Task item:
Starting at the line that contains "Within each band" and ending at the line that contains "indicates the left.", the lines below are to be given again exactly, with nothing added.

Top of Source information

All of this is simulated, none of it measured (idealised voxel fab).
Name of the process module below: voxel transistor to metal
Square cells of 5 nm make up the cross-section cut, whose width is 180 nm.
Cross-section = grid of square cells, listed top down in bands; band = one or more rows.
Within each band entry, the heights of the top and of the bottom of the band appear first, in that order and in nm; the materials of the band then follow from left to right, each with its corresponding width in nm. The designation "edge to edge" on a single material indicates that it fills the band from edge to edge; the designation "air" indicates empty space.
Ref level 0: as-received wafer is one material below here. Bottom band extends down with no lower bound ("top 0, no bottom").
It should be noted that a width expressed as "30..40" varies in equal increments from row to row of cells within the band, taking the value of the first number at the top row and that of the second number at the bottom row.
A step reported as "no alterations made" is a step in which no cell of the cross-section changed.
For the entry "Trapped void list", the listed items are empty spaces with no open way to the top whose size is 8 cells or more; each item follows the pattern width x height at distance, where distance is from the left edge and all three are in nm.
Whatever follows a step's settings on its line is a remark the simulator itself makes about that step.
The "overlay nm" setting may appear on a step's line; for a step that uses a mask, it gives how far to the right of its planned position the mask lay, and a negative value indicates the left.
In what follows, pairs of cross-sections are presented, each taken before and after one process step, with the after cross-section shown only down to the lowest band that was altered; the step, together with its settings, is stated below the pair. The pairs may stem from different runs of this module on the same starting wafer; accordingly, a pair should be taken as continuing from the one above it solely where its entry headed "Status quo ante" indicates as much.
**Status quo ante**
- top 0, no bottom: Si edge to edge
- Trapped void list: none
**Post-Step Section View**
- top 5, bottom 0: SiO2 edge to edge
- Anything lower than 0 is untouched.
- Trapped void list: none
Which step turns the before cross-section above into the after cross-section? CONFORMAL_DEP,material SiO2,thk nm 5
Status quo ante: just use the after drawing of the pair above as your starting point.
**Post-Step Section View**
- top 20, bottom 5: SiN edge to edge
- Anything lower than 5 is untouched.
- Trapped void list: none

Bottom of Source information

Expected answer:
Within each band entry, the heights of the top and of the bottom of the band appear first, in that order and in nm; the materials of the band then follow from left to right, each with its corresponding width in nm. The designation "edge to edge" on a single material indicates that it fills the band from edge to edge; the designation "air" indicates empty space.
Ref level 0: as-received wafer is one material below here. Bottom band extends down with no lower bound ("top 0, no bottom").
It should be noted that a width expressed as "30..40" varies in equal increments from row to row of cells within the band, taking the value of the first number at the top row and that of the second number at the bottom row.
A step reported as "no alterations made" is a step in which no cell of the cross-section changed.
For the entry "Trapped void list", the listed items are empty spaces with no open way to the top whose size is 8 cells or more; each item follows the pattern width x height at distance, where distance is from the left edge and all three are in nm.
Whatever follows a step's settings on its line is a remark the simulator itself makes about that step.
The "overlay nm" setting may appear on a step's line; for a step that uses a mask, it gives how far to the right of its planned position the mask lay, and a negative value indicates the left.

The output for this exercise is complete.